WORK ITEM:
Your task is to transcribe, without alteration, the lines from the top of the material below through the line bearing "feature,value,unit", inclusive.

SUPPLIED RECORDS:
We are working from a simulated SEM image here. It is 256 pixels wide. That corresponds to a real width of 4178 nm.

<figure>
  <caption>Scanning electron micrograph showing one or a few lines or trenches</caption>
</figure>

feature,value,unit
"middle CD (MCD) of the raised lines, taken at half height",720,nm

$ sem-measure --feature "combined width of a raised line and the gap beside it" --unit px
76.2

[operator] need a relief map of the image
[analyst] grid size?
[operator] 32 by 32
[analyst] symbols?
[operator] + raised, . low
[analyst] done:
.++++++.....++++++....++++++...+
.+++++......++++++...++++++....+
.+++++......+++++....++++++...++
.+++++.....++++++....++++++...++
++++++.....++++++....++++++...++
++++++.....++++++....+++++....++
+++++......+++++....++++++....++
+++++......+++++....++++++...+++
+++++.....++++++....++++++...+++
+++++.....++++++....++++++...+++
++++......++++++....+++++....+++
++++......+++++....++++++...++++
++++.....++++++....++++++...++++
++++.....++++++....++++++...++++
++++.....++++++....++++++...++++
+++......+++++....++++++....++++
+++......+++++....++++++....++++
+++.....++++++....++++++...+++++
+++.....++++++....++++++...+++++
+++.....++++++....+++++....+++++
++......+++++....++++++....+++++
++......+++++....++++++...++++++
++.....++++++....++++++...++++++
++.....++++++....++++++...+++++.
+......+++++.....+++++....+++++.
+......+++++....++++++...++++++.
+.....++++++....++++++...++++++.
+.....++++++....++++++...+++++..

PROBLEM SOLUTION:
We are working from a simulated SEM image here. It is 256 pixels wide. That corresponds to a real width of 4178 nm.

<figure>
  <caption>Scanning electron micrograph showing one or a few lines or trenches</caption>
</figure>

feature,value,unit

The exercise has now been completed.